- **Work order**
Output, word for word, the lines of this listing that fall between the line with "3 | PRECLEAN" and the line with "8 | EPI | material", counting both of those lines, and no others.

- **Records shown**
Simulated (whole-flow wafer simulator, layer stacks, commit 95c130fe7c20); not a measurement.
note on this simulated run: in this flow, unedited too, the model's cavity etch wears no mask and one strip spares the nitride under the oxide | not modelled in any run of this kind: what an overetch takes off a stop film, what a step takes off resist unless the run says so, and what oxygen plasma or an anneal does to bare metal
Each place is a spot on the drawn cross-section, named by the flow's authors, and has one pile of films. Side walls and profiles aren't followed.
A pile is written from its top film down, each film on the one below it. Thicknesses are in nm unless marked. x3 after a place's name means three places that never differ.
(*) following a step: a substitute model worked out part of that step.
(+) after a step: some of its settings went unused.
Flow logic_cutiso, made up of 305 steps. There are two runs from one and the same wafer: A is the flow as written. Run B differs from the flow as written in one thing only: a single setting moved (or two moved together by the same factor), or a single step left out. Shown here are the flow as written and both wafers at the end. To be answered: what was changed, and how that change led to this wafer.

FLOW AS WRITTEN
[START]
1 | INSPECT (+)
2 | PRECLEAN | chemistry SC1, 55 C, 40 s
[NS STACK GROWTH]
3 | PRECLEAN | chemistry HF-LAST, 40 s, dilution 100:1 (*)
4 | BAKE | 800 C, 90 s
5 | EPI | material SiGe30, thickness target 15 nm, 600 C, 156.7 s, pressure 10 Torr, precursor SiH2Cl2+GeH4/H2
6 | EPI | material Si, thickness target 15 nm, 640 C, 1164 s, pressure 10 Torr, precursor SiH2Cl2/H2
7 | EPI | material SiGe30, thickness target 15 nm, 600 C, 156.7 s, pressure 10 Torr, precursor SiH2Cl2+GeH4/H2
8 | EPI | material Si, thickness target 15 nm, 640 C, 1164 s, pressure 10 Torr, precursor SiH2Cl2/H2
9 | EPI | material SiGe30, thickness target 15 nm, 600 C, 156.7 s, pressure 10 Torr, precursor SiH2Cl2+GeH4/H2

- **Exercise answer**
3 | PRECLEAN | chemistry HF-LAST, 40 s, dilution 100:1 (*)
4 | BAKE | 800 C, 90 s
5 | EPI | material SiGe30, thickness target 15 nm, 600 C, 156.7 s, pressure 10 Torr, precursor SiH2Cl2+GeH4/H2
6 | EPI | material Si, thickness target 15 nm, 640 C, 1164 s, pressure 10 Torr, precursor SiH2Cl2/H2
7 | EPI | material SiGe30, thickness target 15 nm, 600 C, 156.7 s, pressure 10 Torr, precursor SiH2Cl2+GeH4/H2
8 | EPI | material Si, thickness target 15 nm, 640 C, 1164 s, pressure 10 Torr, precursor SiH2Cl2/H2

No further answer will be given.